* **Requirement**:
Output, without any change, the listing below from its opening line up to and including the line with "Band entry format.".

++++ Given entries ++++
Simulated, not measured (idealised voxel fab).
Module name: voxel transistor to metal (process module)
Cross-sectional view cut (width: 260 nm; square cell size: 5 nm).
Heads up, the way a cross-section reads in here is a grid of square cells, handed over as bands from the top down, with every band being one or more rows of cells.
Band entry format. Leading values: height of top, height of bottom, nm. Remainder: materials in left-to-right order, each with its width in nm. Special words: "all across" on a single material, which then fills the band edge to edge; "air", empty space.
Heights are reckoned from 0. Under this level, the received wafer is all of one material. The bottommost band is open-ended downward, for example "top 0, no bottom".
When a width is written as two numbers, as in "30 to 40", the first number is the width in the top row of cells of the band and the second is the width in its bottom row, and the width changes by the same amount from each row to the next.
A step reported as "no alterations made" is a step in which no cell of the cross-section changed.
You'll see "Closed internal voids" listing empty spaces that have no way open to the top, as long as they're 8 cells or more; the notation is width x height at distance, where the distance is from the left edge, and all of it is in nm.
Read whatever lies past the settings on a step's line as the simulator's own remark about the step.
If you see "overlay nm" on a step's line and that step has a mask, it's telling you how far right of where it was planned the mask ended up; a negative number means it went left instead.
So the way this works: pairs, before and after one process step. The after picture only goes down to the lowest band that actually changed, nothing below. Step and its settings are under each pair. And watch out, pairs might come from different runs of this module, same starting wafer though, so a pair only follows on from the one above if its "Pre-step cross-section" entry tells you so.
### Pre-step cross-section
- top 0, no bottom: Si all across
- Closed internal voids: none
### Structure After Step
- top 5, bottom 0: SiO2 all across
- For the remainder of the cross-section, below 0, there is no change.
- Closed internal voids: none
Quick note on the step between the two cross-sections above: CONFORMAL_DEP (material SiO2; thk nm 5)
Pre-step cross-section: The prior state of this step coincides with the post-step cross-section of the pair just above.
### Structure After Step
++++

* **Result**:
Simulated, not measured (idealised voxel fab).
Module name: voxel transistor to metal (process module)
Cross-sectional view cut (width: 260 nm; square cell size: 5 nm).
Heads up, the way a cross-section reads in here is a grid of square cells, handed over as bands from the top down, with every band being one or more rows of cells.
Band entry format. Leading values: height of top, height of bottom, nm. Remainder: materials in left-to-right order, each with its width in nm. Special words: "all across" on a single material, which then fills the band edge to edge; "air", empty space.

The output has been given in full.